**Action item:**
Give again the lines of the data from its first line through the line with "R1: mean film". Change nothing.

**Dataset extract:**
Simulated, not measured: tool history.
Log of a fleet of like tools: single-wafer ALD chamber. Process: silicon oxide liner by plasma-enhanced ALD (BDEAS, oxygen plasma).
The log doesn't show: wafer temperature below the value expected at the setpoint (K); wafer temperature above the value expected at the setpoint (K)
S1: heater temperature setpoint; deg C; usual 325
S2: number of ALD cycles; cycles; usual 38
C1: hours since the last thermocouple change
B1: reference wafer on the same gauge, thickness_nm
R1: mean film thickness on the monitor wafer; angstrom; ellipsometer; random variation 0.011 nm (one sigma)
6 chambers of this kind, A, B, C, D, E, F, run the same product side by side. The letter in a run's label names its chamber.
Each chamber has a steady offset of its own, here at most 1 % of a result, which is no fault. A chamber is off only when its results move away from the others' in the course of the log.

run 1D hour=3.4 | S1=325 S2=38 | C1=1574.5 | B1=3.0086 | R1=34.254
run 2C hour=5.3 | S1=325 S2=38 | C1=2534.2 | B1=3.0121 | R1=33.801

**Your solution:**
Simulated, not measured: tool history.
Log of a fleet of like tools: single-wafer ALD chamber. Process: silicon oxide liner by plasma-enhanced ALD (BDEAS, oxygen plasma).
The log doesn't show: wafer temperature below the value expected at the setpoint (K); wafer temperature above the value expected at the setpoint (K)
S1: heater temperature setpoint; deg C; usual 325
S2: number of ALD cycles; cycles; usual 38
C1: hours since the last thermocouple change
B1: reference wafer on the same gauge, thickness_nm
R1: mean film thickness on the monitor wafer; angstrom; ellipsometer; random variation 0.011 nm (one sigma)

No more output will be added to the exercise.